First find the line with "11 CMP | height nm 30" in the entries below, then set down exactly every line through the line with "16 PATTERN |", that line included.

** Entries provided follows **

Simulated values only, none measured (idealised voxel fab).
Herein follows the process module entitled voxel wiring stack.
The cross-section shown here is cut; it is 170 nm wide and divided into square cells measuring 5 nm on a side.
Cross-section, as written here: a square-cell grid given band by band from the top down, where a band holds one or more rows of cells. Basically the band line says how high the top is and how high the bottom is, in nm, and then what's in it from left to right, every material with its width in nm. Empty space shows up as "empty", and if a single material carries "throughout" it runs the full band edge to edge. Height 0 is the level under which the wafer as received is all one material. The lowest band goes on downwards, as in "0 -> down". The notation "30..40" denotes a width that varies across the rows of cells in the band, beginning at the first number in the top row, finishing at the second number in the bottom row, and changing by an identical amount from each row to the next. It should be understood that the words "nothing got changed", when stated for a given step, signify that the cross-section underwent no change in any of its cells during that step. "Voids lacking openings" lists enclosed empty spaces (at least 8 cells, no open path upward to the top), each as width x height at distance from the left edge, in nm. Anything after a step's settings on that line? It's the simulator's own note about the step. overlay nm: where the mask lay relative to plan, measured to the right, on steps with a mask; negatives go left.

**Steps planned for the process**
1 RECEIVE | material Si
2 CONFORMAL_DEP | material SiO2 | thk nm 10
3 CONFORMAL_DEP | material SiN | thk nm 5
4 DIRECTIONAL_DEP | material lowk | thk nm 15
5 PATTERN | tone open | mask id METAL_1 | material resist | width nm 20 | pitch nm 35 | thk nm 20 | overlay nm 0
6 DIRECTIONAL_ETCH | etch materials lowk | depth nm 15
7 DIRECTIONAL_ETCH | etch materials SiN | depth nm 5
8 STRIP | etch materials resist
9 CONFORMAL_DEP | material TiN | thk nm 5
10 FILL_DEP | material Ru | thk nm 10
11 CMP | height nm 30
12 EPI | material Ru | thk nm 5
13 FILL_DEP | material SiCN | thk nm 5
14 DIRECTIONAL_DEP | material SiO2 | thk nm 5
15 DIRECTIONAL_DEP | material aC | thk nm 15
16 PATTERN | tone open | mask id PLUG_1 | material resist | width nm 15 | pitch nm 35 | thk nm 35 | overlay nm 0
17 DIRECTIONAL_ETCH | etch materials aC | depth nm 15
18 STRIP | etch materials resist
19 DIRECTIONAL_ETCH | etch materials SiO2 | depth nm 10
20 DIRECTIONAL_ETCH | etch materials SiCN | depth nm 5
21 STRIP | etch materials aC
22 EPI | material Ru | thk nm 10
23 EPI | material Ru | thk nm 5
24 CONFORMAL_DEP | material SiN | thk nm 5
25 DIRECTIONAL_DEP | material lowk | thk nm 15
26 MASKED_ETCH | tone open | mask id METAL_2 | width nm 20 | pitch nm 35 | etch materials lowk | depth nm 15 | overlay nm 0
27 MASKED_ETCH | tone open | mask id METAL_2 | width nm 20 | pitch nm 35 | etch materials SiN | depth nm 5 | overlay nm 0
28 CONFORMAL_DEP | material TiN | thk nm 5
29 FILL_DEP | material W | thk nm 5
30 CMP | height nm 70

** End of Entries provided **

▸ **Written reply**
11 CMP | height nm 30
12 EPI | material Ru | thk nm 5
13 FILL_DEP | material SiCN | thk nm 5
14 DIRECTIONAL_DEP | material SiO2 | thk nm 5
15 DIRECTIONAL_DEP | material aC | thk nm 15
16 PATTERN | tone open | mask id PLUG_1 | material resist | width nm 15 | pitch nm 35 | thk nm 35 | overlay nm 0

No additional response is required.